DATA SUPPLIED.

....

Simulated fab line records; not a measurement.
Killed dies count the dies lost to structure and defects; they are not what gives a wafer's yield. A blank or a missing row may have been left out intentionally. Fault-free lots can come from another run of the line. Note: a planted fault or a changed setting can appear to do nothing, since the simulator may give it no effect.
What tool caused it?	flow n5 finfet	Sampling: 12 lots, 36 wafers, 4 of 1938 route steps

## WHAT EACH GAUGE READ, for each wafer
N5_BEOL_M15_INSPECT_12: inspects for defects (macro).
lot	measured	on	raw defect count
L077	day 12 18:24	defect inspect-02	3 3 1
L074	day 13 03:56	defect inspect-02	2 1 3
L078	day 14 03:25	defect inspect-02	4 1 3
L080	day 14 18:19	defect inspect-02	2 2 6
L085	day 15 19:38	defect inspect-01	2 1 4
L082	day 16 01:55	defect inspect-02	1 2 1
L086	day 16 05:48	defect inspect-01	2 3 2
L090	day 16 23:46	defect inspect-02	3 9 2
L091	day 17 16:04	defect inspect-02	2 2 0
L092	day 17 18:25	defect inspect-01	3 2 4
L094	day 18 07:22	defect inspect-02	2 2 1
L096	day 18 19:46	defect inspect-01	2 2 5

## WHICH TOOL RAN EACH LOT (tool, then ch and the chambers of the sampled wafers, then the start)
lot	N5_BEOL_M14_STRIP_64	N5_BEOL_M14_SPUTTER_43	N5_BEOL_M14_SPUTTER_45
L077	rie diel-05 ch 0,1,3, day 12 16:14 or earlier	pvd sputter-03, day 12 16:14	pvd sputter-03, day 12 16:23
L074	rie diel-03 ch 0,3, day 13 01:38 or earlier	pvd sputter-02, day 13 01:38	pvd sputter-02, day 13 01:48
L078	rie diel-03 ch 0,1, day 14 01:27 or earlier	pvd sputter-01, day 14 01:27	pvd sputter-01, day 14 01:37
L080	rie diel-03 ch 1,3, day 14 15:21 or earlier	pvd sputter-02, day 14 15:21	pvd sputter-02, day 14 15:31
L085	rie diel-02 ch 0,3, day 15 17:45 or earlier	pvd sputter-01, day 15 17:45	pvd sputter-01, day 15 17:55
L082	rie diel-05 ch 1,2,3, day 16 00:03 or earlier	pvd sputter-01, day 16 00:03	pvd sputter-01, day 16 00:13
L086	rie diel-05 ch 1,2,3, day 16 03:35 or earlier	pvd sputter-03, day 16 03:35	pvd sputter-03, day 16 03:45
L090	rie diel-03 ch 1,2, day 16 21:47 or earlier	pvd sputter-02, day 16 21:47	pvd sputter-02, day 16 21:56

....

Could you write out, exactly as they stand, only the lines above that begin at the line with "day 13 01:48" and stop after the line with "day 16 03:45"?

L074	rie diel-03 ch 0,3, day 13 01:38 or earlier	pvd sputter-02, day 13 01:38	pvd sputter-02, day 13 01:48
L078	rie diel-03 ch 0,1, day 14 01:27 or earlier	pvd sputter-01, day 14 01:27	pvd sputter-01, day 14 01:37
L080	rie diel-03 ch 1,3, day 14 15:21 or earlier	pvd sputter-02, day 14 15:21	pvd sputter-02, day 14 15:31
L085	rie diel-02 ch 0,3, day 15 17:45 or earlier	pvd sputter-01, day 15 17:45	pvd sputter-01, day 15 17:55
L082	rie diel-05 ch 1,2,3, day 16 00:03 or earlier	pvd sputter-01, day 16 00:03	pvd sputter-01, day 16 00:13
L086	rie diel-05 ch 1,2,3, day 16 03:35 or earlier	pvd sputter-03, day 16 03:35	pvd sputter-03, day 16 03:45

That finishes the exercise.